Work task: Please repeat the lines below exactly. Begin with the line containing "## METROLOGY DESK" and go on through the line containing "Columns: A = COMB_M11".

[Opening Given records section]

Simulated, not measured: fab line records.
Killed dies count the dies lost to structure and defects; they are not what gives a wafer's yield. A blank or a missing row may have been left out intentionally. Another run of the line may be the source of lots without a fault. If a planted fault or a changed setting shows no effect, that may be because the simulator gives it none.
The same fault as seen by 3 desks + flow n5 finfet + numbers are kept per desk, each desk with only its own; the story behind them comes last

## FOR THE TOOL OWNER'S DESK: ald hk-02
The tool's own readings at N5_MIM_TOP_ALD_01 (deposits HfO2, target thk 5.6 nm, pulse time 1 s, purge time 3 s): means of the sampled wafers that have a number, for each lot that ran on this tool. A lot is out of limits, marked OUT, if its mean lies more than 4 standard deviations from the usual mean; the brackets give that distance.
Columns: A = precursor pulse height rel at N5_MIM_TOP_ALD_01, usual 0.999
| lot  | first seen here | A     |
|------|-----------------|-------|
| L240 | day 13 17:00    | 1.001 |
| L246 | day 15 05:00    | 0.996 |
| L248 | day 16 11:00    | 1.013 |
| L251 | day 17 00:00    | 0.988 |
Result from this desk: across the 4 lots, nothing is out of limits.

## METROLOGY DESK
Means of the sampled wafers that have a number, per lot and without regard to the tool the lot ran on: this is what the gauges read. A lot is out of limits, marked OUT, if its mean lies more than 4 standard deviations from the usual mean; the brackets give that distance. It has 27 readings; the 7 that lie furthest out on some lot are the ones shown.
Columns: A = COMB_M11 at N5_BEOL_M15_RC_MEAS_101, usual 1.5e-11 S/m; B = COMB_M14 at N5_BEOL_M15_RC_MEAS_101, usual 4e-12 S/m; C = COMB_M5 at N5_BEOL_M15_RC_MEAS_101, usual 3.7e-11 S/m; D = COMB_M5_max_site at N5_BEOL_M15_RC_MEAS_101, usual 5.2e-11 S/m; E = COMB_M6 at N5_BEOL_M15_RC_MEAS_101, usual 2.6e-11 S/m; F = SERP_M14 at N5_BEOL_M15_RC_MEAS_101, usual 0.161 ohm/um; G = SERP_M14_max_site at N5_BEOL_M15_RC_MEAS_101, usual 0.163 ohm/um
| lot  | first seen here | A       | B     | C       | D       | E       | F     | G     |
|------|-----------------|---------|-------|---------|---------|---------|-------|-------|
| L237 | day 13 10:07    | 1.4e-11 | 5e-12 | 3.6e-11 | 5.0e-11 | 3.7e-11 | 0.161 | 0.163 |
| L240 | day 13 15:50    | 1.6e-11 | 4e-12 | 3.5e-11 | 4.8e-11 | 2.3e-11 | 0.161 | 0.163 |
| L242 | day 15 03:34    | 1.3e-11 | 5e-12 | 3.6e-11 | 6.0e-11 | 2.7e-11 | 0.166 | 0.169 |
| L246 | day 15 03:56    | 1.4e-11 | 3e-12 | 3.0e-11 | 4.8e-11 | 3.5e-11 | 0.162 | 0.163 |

[Closing Given records section]

Your solution:
## METROLOGY DESK
Means of the sampled wafers that have a number, per lot and without regard to the tool the lot ran on: this is what the gauges read. A lot is out of limits, marked OUT, if its mean lies more than 4 standard deviations from the usual mean; the brackets give that distance. It has 27 readings; the 7 that lie furthest out on some lot are the ones shown.
Columns: A = COMB_M11 at N5_BEOL_M15_RC_MEAS_101, usual 1.5e-11 S/m; B = COMB_M14 at N5_BEOL_M15_RC_MEAS_101, usual 4e-12 S/m; C = COMB_M5 at N5_BEOL_M15_RC_MEAS_101, usual 3.7e-11 S/m; D = COMB_M5_max_site at N5_BEOL_M15_RC_MEAS_101, usual 5.2e-11 S/m; E = COMB_M6 at N5_BEOL_M15_RC_MEAS_101, usual 2.6e-11 S/m; F = SERP_M14 at N5_BEOL_M15_RC_MEAS_101, usual 0.161 ohm/um; G = SERP_M14_max_site at N5_BEOL_M15_RC_MEAS_101, usual 0.163 ohm/um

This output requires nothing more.